> _WORK ORDER_
Repeat the records below exactly, beginning at the first line and finishing with the line that contains "note on this".

> _RECORD EXTRACTS_
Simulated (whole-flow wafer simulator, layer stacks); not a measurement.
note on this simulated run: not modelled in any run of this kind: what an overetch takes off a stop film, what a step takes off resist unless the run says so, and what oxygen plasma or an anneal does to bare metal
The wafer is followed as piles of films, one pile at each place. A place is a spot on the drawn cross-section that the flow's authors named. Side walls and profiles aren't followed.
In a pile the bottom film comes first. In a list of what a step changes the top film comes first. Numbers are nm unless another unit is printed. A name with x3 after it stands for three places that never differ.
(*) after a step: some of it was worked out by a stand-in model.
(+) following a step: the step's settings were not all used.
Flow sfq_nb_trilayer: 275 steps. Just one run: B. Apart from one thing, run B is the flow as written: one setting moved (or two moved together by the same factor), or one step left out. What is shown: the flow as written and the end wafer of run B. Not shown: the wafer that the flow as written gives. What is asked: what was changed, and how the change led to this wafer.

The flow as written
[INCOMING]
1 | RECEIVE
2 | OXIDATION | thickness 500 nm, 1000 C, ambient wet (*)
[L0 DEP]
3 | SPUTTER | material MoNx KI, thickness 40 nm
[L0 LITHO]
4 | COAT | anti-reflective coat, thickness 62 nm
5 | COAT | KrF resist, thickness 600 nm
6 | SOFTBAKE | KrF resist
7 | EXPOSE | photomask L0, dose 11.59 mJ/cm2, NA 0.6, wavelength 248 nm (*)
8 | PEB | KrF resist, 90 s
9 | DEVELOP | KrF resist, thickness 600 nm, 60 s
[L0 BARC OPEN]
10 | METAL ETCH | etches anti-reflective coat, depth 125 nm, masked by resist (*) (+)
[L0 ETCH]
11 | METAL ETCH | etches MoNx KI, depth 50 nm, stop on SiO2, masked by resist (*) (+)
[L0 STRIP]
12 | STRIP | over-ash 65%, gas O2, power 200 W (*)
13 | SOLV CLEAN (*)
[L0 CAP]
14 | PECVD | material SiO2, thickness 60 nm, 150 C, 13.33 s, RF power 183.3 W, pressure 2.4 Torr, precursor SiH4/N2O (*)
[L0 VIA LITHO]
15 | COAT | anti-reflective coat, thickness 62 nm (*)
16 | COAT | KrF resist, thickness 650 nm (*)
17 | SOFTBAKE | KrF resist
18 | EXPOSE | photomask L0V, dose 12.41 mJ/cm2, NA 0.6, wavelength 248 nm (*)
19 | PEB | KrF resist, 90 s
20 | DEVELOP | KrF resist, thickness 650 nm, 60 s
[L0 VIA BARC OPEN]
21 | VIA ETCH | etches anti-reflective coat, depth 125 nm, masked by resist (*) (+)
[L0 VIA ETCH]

> _WORKED SOLUTION_
Simulated (whole-flow wafer simulator, layer stacks); not a measurement.
note on this simulated run: not modelled in any run of this kind: what an overetch takes off a stop film, what a step takes off resist unless the run says so, and what oxygen plasma or an anneal does to bare metal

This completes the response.